(Beginning of Material provided)

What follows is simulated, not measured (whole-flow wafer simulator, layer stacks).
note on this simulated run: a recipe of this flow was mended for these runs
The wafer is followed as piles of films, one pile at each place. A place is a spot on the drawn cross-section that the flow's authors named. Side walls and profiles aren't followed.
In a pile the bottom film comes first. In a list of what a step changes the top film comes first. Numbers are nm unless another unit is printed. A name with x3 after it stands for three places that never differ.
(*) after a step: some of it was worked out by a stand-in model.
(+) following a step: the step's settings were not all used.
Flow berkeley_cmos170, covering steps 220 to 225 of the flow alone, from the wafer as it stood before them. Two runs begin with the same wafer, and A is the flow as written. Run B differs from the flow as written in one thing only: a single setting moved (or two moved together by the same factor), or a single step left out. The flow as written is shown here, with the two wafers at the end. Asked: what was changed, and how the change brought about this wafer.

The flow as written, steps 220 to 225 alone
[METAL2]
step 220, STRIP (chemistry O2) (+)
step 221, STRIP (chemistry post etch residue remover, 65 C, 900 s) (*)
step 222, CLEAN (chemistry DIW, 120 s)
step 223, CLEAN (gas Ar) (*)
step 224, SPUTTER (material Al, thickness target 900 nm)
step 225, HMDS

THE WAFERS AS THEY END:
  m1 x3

(End of Material provided)

• **Action item**: Reproduce every record above exactly as it appears.

• **Exercise solution**:
What follows is simulated, not measured (whole-flow wafer simulator, layer stacks).
note on this simulated run: a recipe of this flow was mended for these runs
The wafer is followed as piles of films, one pile at each place. A place is a spot on the drawn cross-section that the flow's authors named. Side walls and profiles aren't followed.
In a pile the bottom film comes first. In a list of what a step changes the top film comes first. Numbers are nm unless another unit is printed. A name with x3 after it stands for three places that never differ.
(*) after a step: some of it was worked out by a stand-in model.
(+) following a step: the step's settings were not all used.
Flow berkeley_cmos170, covering steps 220 to 225 of the flow alone, from the wafer as it stood before them. Two runs begin with the same wafer, and A is the flow as written. Run B differs from the flow as written in one thing only: a single setting moved (or two moved together by the same factor), or a single step left out. The flow as written is shown here, with the two wafers at the end. Asked: what was changed, and how the change brought about this wafer.

The flow as written, steps 220 to 225 alone
[METAL2]
step 220, STRIP (chemistry O2) (+)
step 221, STRIP (chemistry post etch residue remover, 65 C, 900 s) (*)
step 222, CLEAN (chemistry DIW, 120 s)
step 223, CLEAN (gas Ar) (*)
step 224, SPUTTER (material Al, thickness target 900 nm)
step 225, HMDS

THE WAFERS AS THEY END:
  m1 x3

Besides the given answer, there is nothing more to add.